→ **Brief**: What you need to produce from the material below is an exact transcription of the lines from the one with "S3: parts of" through the one with "R2: thickness taken", both included, and no other line.

BEGIN Information shown
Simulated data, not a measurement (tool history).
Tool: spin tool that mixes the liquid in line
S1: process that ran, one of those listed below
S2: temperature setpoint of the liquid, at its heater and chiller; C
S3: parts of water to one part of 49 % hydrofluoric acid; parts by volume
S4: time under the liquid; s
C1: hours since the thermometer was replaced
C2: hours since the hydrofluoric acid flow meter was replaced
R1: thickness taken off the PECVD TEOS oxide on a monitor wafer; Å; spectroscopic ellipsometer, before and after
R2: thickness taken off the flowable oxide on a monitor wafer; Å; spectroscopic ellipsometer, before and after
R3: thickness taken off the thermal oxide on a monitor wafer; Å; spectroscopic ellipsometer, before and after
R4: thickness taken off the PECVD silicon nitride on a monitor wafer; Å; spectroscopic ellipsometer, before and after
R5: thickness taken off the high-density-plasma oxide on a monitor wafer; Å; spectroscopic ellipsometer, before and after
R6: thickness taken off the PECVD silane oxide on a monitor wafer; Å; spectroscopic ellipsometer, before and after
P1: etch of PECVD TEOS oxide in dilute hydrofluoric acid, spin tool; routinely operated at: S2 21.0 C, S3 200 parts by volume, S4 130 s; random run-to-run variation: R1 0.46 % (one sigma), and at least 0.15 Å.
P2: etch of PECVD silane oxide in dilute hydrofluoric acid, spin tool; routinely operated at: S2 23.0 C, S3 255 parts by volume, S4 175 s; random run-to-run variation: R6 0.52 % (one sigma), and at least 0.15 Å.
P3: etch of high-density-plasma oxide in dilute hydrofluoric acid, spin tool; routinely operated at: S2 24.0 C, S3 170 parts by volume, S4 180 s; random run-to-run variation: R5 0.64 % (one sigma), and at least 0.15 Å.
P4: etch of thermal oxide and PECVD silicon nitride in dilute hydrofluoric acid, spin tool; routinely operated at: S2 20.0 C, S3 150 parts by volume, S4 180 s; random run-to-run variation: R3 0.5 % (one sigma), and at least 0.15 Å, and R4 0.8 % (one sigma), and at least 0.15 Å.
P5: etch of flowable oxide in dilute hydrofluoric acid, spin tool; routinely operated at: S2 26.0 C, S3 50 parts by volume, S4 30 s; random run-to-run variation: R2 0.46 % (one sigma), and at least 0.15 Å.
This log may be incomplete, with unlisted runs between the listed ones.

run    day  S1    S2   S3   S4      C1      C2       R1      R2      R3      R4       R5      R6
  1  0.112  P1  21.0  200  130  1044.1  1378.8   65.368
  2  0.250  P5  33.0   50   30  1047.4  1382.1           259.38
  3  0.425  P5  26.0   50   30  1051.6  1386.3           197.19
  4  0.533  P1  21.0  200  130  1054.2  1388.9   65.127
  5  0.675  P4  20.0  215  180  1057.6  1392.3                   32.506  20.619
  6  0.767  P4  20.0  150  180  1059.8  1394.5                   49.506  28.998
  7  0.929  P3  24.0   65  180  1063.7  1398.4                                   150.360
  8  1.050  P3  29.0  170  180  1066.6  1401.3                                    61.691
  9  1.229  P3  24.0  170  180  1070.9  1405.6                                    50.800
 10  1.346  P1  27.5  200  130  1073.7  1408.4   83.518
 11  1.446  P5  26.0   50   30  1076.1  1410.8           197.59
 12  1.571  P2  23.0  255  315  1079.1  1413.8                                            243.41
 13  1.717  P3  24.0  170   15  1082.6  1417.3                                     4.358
END Information shown

→ **Task output**:
S3: parts of water to one part of 49 % hydrofluoric acid; parts by volume
S4: time under the liquid; s
C1: hours since the thermometer was replaced
C2: hours since the hydrofluoric acid flow meter was replaced
R1: thickness taken off the PECVD TEOS oxide on a monitor wafer; Å; spectroscopic ellipsometer, before and after
R2: thickness taken off the flowable oxide on a monitor wafer; Å; spectroscopic ellipsometer, before and after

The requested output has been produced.